**Task item**:
Would you return every entry, exactly as it is written?

**Entries provided**:
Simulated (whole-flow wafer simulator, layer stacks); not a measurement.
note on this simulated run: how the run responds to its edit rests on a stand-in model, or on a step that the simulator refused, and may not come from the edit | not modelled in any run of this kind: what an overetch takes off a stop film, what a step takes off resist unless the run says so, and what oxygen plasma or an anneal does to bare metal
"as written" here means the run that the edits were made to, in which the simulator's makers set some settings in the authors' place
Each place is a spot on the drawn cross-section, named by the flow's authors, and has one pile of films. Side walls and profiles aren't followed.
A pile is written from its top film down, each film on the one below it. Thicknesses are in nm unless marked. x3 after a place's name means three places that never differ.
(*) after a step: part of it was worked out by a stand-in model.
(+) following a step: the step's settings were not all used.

**Task output**:
Simulated (whole-flow wafer simulator, layer stacks); not a measurement.
note on this simulated run: how the run responds to its edit rests on a stand-in model, or on a step that the simulator refused, and may not come from the edit | not modelled in any run of this kind: what an overetch takes off a stop film, what a step takes off resist unless the run says so, and what oxygen plasma or an anneal does to bare metal
"as written" here means the run that the edits were made to, in which the simulator's makers set some settings in the authors' place
Each place is a spot on the drawn cross-section, named by the flow's authors, and has one pile of films. Side walls and profiles aren't followed.
A pile is written from its top film down, each film on the one below it. Thicknesses are in nm unless marked. x3 after a place's name means three places that never differ.
(*) after a step: part of it was worked out by a stand-in model.
(+) following a step: the step's settings were not all used.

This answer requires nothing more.